Nothing in the data may be omitted; output it all verbatim.

===== INFORMATION PROVIDED

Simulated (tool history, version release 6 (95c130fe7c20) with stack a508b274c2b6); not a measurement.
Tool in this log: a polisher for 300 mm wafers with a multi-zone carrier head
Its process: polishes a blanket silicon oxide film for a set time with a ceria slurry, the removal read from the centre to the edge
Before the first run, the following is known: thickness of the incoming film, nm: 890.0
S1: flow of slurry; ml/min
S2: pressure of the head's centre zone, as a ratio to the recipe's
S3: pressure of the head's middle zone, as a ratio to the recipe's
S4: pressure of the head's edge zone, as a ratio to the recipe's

==========

TASK ANSWER:
Simulated (tool history, version release 6 (95c130fe7c20) with stack a508b274c2b6); not a measurement.
Tool in this log: a polisher for 300 mm wafers with a multi-zone carrier head
Its process: polishes a blanket silicon oxide film for a set time with a ceria slurry, the removal read from the centre to the edge
Before the first run, the following is known: thickness of the incoming film, nm: 890.0
S1: flow of slurry; ml/min
S2: pressure of the head's centre zone, as a ratio to the recipe's
S3: pressure of the head's middle zone, as a ratio to the recipe's
S4: pressure of the head's edge zone, as a ratio to the recipe's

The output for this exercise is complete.